WORK TASK -> Your answer should be the exact lines of the data below from the one containing "4,12.3,26,40,45,19.145" through the one containing "Consider the 4"; please include nothing else.

EXTRACTED RECORDS ->
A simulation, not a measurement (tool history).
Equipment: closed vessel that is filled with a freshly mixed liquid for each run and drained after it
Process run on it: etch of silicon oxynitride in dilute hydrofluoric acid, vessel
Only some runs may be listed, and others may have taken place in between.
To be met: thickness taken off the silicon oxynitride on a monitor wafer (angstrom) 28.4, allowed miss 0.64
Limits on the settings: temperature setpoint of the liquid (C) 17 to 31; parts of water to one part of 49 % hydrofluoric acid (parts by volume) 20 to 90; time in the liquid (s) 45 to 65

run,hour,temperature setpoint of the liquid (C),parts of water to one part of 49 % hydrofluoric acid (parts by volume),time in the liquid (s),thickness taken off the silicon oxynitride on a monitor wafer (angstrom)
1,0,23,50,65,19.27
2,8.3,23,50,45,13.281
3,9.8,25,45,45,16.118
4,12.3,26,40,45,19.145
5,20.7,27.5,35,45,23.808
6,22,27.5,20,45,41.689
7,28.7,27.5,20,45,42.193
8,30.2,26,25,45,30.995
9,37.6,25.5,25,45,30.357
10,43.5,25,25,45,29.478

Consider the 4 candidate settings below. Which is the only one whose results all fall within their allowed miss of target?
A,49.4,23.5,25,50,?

EXERCISE OUTPUT ->
4,12.3,26,40,45,19.145
5,20.7,27.5,35,45,23.808
6,22,27.5,20,45,41.689
7,28.7,27.5,20,45,42.193
8,30.2,26,25,45,30.995
9,37.6,25.5,25,45,30.357
10,43.5,25,25,45,29.478

Consider the 4 candidate settings below. Which is the only one whose results all fall within their allowed miss of target?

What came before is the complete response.